Supplied material>
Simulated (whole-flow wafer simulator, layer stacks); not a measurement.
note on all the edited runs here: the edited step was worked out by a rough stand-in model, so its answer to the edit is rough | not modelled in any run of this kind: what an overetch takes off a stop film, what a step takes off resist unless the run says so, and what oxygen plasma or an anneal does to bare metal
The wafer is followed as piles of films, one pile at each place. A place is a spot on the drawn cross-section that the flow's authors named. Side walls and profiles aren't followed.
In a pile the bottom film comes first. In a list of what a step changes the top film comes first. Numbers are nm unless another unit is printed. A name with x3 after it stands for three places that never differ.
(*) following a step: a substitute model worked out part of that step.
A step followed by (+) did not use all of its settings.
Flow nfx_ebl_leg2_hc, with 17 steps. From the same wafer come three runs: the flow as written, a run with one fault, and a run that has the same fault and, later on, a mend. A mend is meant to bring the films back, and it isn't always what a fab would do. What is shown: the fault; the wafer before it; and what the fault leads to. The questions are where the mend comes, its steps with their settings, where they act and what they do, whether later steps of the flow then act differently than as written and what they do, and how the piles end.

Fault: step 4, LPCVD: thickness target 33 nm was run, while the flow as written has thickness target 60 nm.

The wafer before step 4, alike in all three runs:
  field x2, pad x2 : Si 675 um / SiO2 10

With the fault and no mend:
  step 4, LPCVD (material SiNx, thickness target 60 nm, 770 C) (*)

Assigned task> Return, word for word, the lines of the data above from the line with "In a pile the" through the line with "A step followed", inclusive.

Response area>
In a pile the bottom film comes first. In a list of what a step changes the top film comes first. Numbers are nm unless another unit is printed. A name with x3 after it stands for three places that never differ.
(*) following a step: a substitute model worked out part of that step.
A step followed by (+) did not use all of its settings.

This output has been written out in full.